Entries shown —
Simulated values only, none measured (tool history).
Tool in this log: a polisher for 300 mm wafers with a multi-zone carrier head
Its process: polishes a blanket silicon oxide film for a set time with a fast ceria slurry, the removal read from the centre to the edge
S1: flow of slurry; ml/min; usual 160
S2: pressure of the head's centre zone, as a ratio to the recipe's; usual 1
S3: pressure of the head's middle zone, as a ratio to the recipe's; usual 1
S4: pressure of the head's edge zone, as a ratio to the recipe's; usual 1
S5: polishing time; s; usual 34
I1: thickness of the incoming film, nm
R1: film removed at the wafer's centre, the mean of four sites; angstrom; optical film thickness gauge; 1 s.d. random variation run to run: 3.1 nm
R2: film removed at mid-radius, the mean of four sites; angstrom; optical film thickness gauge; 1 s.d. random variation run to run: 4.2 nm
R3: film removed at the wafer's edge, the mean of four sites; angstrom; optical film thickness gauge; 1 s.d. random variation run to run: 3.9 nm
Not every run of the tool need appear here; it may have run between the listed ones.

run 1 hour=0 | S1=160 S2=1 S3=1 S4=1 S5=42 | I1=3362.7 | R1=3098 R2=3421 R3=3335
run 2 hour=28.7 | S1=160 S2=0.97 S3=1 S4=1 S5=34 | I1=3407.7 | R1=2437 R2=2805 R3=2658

Work task — Extract all of the material exactly as it is written.

Written reply —
Simulated values only, none measured (tool history).
Tool in this log: a polisher for 300 mm wafers with a multi-zone carrier head
Its process: polishes a blanket silicon oxide film for a set time with a fast ceria slurry, the removal read from the centre to the edge
S1: flow of slurry; ml/min; usual 160
S2: pressure of the head's centre zone, as a ratio to the recipe's; usual 1
S3: pressure of the head's middle zone, as a ratio to the recipe's; usual 1
S4: pressure of the head's edge zone, as a ratio to the recipe's; usual 1
S5: polishing time; s; usual 34
I1: thickness of the incoming film, nm
R1: film removed at the wafer's centre, the mean of four sites; angstrom; optical film thickness gauge; 1 s.d. random variation run to run: 3.1 nm
R2: film removed at mid-radius, the mean of four sites; angstrom; optical film thickness gauge; 1 s.d. random variation run to run: 4.2 nm
R3: film removed at the wafer's edge, the mean of four sites; angstrom; optical film thickness gauge; 1 s.d. random variation run to run: 3.9 nm
Not every run of the tool need appear here; it may have run between the listed ones.

run 1 hour=0 | S1=160 S2=1 S3=1 S4=1 S5=42 | I1=3362.7 | R1=3098 R2=3421 R3=3335
run 2 hour=28.7 | S1=160 S2=0.97 S3=1 S4=1 S5=34 | I1=3407.7 | R1=2437 R2=2805 R3=2658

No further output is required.